* Work request:
Would you print all of the entries word for word?

* Data extract:
↓
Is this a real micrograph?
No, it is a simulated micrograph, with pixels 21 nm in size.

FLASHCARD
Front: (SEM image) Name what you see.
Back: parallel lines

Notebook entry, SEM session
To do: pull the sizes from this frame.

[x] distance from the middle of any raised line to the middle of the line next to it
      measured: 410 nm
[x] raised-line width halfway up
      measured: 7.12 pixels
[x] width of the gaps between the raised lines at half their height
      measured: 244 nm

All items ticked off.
↑

* Reply:
Is this a real micrograph?
No, it is a simulated micrograph, with pixels 21 nm in size.

FLASHCARD
Front: (SEM image) Name what you see.
Back: parallel lines

Notebook entry, SEM session
To do: pull the sizes from this frame.

[x] distance from the middle of any raised line to the middle of the line next to it
      measured: 410 nm
[x] raised-line width halfway up
      measured: 7.12 pixels
[x] width of the gaps between the raised lines at half their height
      measured: 244 nm

All items ticked off.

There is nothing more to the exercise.